**Assigned task**
In the records below, find the line containing "This log comes" and the line containing "Units used: slurry_flow"; please repeat exactly the lines from one to the other, both included, and nothing more.

++++++++++++++++++++

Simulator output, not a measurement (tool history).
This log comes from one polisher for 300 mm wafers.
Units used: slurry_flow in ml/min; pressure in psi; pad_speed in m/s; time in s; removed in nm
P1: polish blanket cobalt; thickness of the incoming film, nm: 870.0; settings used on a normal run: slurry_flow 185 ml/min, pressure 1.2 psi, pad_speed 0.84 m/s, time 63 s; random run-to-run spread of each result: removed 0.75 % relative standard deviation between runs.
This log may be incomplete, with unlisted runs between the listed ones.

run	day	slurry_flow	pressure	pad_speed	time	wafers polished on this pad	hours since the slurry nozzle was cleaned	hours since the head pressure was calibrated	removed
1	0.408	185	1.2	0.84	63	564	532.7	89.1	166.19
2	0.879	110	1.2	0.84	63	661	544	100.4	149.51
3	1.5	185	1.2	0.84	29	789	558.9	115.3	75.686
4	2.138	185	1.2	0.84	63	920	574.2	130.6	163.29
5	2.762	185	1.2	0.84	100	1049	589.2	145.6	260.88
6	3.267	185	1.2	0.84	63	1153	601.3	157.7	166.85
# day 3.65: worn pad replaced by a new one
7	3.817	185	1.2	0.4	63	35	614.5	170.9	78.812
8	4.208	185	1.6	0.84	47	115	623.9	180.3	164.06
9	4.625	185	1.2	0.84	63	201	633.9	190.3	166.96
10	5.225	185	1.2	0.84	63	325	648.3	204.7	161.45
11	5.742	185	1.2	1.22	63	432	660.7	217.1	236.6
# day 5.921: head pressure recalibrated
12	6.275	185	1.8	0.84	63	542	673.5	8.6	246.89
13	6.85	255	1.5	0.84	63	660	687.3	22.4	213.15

++++++++++++++++++++

**Problem solution**
This log comes from one polisher for 300 mm wafers.
Units used: slurry_flow in ml/min; pressure in psi; pad_speed in m/s; time in s; removed in nm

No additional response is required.